[Provided records — start]
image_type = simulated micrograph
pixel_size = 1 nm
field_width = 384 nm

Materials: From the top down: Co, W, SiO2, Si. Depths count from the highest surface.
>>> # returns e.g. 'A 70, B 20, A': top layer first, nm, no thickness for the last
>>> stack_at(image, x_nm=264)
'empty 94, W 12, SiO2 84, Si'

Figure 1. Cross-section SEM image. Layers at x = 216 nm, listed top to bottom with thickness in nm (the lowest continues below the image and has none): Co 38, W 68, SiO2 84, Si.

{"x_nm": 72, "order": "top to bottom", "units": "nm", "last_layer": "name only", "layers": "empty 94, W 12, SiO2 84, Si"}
[Provided records — finish]

◆ **Work order**:
A word-for-word copy of the lines above from the one with "SiO2 84, Si'" through the one with "Figure 1. Cross-section", inclusive, is the only output wanted.

◆ **Task solution**:
'empty 94, W 12, SiO2 84, Si'

Figure 1. Cross-section SEM image. Layers at x = 216 nm, listed top to bottom with thickness in nm (the lowest continues below the image and has none): Co 38, W 68, SiO2 84, Si.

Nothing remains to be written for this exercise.